• Extracted records:
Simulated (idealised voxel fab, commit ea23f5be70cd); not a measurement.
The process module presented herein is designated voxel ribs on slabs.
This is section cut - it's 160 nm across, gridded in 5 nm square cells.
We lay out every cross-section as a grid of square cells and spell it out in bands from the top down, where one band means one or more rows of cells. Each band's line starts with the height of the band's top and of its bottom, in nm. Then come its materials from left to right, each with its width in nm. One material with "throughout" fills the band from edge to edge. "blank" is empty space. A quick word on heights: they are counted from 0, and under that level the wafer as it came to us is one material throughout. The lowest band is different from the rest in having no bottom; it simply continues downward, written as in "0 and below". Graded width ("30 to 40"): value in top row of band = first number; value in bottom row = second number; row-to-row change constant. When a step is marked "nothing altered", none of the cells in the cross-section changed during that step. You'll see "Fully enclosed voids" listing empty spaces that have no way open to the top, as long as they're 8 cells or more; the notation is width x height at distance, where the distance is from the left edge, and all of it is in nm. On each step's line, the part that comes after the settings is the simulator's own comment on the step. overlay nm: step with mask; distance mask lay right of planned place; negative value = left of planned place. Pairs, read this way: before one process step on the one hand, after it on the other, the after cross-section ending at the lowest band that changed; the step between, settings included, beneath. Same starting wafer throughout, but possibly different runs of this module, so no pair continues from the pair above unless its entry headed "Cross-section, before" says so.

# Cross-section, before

• Exercise:
All of the records above should be transcribed exactly.

• Task result:
Simulated (idealised voxel fab, commit ea23f5be70cd); not a measurement.
The process module presented herein is designated voxel ribs on slabs.
This is section cut - it's 160 nm across, gridded in 5 nm square cells.
We lay out every cross-section as a grid of square cells and spell it out in bands from the top down, where one band means one or more rows of cells. Each band's line starts with the height of the band's top and of its bottom, in nm. Then come its materials from left to right, each with its width in nm. One material with "throughout" fills the band from edge to edge. "blank" is empty space. A quick word on heights: they are counted from 0, and under that level the wafer as it came to us is one material throughout. The lowest band is different from the rest in having no bottom; it simply continues downward, written as in "0 and below". Graded width ("30 to 40"): value in top row of band = first number; value in bottom row = second number; row-to-row change constant. When a step is marked "nothing altered", none of the cells in the cross-section changed during that step. You'll see "Fully enclosed voids" listing empty spaces that have no way open to the top, as long as they're 8 cells or more; the notation is width x height at distance, where the distance is from the left edge, and all of it is in nm. On each step's line, the part that comes after the settings is the simulator's own comment on the step. overlay nm: step with mask; distance mask lay right of planned place; negative value = left of planned place. Pairs, read this way: before one process step on the one hand, after it on the other, the after cross-section ending at the lowest band that changed; the step between, settings included, beneath. Same starting wafer throughout, but possibly different runs of this module, so no pair continues from the pair above unless its entry headed "Cross-section, before" says so.

# Cross-section, before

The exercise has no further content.